*Work instruction*. Transcribe the entries, keeping every character the same.

*Dataset content*.
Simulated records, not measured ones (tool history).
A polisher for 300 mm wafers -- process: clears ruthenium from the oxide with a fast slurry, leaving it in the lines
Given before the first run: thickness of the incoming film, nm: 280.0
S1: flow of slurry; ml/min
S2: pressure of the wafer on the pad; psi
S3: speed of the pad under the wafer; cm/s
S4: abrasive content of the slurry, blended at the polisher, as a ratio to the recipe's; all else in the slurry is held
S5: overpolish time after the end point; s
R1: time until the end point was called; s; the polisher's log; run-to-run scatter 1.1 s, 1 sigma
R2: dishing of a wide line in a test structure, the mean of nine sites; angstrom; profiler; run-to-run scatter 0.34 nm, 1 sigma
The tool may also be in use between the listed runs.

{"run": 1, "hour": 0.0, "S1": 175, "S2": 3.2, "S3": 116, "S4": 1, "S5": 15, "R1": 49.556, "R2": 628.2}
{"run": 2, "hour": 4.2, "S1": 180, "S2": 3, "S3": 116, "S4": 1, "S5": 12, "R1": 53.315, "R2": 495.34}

*Answer area*.
Simulated records, not measured ones (tool history).
A polisher for 300 mm wafers -- process: clears ruthenium from the oxide with a fast slurry, leaving it in the lines
Given before the first run: thickness of the incoming film, nm: 280.0
S1: flow of slurry; ml/min
S2: pressure of the wafer on the pad; psi
S3: speed of the pad under the wafer; cm/s
S4: abrasive content of the slurry, blended at the polisher, as a ratio to the recipe's; all else in the slurry is held
S5: overpolish time after the end point; s
R1: time until the end point was called; s; the polisher's log; run-to-run scatter 1.1 s, 1 sigma
R2: dishing of a wide line in a test structure, the mean of nine sites; angstrom; profiler; run-to-run scatter 0.34 nm, 1 sigma
The tool may also be in use between the listed runs.

{"run": 1, "hour": 0.0, "S1": 175, "S2": 3.2, "S3": 116, "S4": 1, "S5": 15, "R1": 49.556, "R2": 628.2}
{"run": 2, "hour": 4.2, "S1": 180, "S2": 3, "S3": 116, "S4": 1, "S5": 12, "R1": 53.315, "R2": 495.34}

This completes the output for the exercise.